## Provided data
┄┄┄┄┄┄┄┄┄┄┄┄┄┄┄┄┄┄┄┄

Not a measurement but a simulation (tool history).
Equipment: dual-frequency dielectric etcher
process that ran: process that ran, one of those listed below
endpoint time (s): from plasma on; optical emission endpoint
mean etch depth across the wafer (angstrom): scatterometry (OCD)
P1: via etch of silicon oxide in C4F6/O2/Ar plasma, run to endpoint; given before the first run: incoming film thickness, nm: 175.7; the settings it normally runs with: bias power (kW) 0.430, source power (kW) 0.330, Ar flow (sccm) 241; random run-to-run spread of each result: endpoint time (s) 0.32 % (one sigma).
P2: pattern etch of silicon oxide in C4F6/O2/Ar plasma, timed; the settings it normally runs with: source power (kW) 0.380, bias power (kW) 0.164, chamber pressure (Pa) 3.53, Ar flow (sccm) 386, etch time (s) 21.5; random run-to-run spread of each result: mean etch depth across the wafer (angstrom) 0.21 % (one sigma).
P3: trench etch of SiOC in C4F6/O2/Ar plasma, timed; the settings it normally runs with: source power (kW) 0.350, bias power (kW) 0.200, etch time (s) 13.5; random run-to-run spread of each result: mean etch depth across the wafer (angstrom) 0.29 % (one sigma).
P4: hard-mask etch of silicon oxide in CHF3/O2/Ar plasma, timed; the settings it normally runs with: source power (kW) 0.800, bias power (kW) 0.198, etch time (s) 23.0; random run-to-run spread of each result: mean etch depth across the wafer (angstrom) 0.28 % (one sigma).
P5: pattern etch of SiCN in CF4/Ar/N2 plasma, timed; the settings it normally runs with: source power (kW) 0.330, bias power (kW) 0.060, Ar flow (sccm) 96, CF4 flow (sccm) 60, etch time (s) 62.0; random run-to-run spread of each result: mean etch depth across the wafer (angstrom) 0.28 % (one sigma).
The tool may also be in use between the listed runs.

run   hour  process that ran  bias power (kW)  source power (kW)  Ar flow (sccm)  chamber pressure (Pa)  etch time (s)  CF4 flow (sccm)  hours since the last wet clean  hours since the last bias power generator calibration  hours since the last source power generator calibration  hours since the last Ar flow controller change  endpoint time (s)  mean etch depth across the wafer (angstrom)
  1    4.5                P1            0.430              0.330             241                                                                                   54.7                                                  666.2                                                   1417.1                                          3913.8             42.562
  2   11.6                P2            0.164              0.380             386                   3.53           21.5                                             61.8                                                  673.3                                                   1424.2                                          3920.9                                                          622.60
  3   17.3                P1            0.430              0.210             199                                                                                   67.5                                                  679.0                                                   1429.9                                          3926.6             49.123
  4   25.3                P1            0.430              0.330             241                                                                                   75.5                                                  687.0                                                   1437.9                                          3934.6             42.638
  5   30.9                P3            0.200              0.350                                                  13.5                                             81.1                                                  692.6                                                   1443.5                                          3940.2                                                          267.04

┄┄┄┄┄┄┄┄┄┄┄┄┄┄┄┄┄┄┄┄

## Work item
Output the lines of the records above exactly as they appear, from the line containing "P1: via etch" through the line containing "P4: hard-mask etch".

## Answer space
P1: via etch of silicon oxide in C4F6/O2/Ar plasma, run to endpoint; given before the first run: incoming film thickness, nm: 175.7; the settings it normally runs with: bias power (kW) 0.430, source power (kW) 0.330, Ar flow (sccm) 241; random run-to-run spread of each result: endpoint time (s) 0.32 % (one sigma).
P2: pattern etch of silicon oxide in C4F6/O2/Ar plasma, timed; the settings it normally runs with: source power (kW) 0.380, bias power (kW) 0.164, chamber pressure (Pa) 3.53, Ar flow (sccm) 386, etch time (s) 21.5; random run-to-run spread of each result: mean etch depth across the wafer (angstrom) 0.21 % (one sigma).
P3: trench etch of SiOC in C4F6/O2/Ar plasma, timed; the settings it normally runs with: source power (kW) 0.350, bias power (kW) 0.200, etch time (s) 13.5; random run-to-run spread of each result: mean etch depth across the wafer (angstrom) 0.29 % (one sigma).
P4: hard-mask etch of silicon oxide in CHF3/O2/Ar plasma, timed; the settings it normally runs with: source power (kW) 0.800, bias power (kW) 0.198, etch time (s) 23.0; random run-to-run spread of each result: mean etch depth across the wafer (angstrom) 0.28 % (one sigma).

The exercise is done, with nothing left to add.